WORK ORDER: Transcribe every entry exactly, with nothing added or left out.

DATASET:
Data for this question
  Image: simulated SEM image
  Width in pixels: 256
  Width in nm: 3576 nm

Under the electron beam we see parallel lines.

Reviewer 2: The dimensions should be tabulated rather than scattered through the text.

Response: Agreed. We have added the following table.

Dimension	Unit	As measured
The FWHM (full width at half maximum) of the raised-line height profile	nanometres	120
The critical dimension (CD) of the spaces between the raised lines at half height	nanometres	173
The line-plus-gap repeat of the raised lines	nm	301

WRITTEN RESPONSE:
Data for this question
  Image: simulated SEM image
  Width in pixels: 256
  Width in nm: 3576 nm

Under the electron beam we see parallel lines.

Reviewer 2: The dimensions should be tabulated rather than scattered through the text.

Response: Agreed. We have added the following table.

Dimension	Unit	As measured
The FWHM (full width at half maximum) of the raised-line height profile	nanometres	120
The critical dimension (CD) of the spaces between the raised lines at half height	nanometres	173
The line-plus-gap repeat of the raised lines	nm	301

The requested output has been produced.